Exercise
Copy every record below exactly as it appears.

━━━━━ Record excerpts
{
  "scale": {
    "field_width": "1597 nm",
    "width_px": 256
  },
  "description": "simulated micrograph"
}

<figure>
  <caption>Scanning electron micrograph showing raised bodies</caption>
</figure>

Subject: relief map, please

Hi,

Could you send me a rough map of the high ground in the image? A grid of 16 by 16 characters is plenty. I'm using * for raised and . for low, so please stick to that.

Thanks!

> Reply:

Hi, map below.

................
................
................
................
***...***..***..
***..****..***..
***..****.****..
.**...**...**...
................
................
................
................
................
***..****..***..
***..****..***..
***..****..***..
━━━━━━━━━━

Exercise output
{
  "scale": {
    "field_width": "1597 nm",
    "width_px": 256
  },
  "description": "simulated micrograph"
}

<figure>
  <caption>Scanning electron micrograph showing raised bodies</caption>
</figure>

Subject: relief map, please

Hi,

Could you send me a rough map of the high ground in the image? A grid of 16 by 16 characters is plenty. I'm using * for raised and . for low, so please stick to that.

Thanks!

> Reply:

Hi, map below.

................
................
................
................
***...***..***..
***..****..***..
***..****.****..
.**...**...**...
................
................
................
................
................
***..****..***..
***..****..***..
***..****..***..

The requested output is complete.